▬▬▬▬▬▬

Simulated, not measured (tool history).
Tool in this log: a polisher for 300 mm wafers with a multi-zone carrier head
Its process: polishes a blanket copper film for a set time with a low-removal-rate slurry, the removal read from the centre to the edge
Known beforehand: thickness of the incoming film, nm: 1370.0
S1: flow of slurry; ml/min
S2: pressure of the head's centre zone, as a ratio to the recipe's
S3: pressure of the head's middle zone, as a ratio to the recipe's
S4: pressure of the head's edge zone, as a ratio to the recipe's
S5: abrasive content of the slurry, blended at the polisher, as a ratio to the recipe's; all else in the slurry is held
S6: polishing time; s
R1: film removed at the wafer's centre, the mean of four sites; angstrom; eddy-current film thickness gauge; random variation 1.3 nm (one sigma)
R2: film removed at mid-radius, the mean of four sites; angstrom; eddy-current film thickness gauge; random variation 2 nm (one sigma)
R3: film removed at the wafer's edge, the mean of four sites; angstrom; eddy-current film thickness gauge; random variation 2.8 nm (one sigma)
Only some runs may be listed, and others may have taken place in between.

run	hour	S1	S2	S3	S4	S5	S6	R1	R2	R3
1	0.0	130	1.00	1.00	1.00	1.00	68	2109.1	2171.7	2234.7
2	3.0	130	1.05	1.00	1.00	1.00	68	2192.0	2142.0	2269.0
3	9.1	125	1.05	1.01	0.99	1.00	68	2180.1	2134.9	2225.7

▬▬▬▬▬▬

Your response must contain all of the records, copied exactly.

▶ _Solution_:
Simulated, not measured (tool history).
Tool in this log: a polisher for 300 mm wafers with a multi-zone carrier head
Its process: polishes a blanket copper film for a set time with a low-removal-rate slurry, the removal read from the centre to the edge
Known beforehand: thickness of the incoming film, nm: 1370.0
S1: flow of slurry; ml/min
S2: pressure of the head's centre zone, as a ratio to the recipe's
S3: pressure of the head's middle zone, as a ratio to the recipe's
S4: pressure of the head's edge zone, as a ratio to the recipe's
S5: abrasive content of the slurry, blended at the polisher, as a ratio to the recipe's; all else in the slurry is held
S6: polishing time; s
R1: film removed at the wafer's centre, the mean of four sites; angstrom; eddy-current film thickness gauge; random variation 1.3 nm (one sigma)
R2: film removed at mid-radius, the mean of four sites; angstrom; eddy-current film thickness gauge; random variation 2 nm (one sigma)
R3: film removed at the wafer's edge, the mean of four sites; angstrom; eddy-current film thickness gauge; random variation 2.8 nm (one sigma)
Only some runs may be listed, and others may have taken place in between.

run	hour	S1	S2	S3	S4	S5	S6	R1	R2	R3
1	0.0	130	1.00	1.00	1.00	1.00	68	2109.1	2171.7	2234.7
2	3.0	130	1.05	1.00	1.00	1.00	68	2192.0	2142.0	2269.0
3	9.1	125	1.05	1.01	0.99	1.00	68	2180.1	2134.9	2225.7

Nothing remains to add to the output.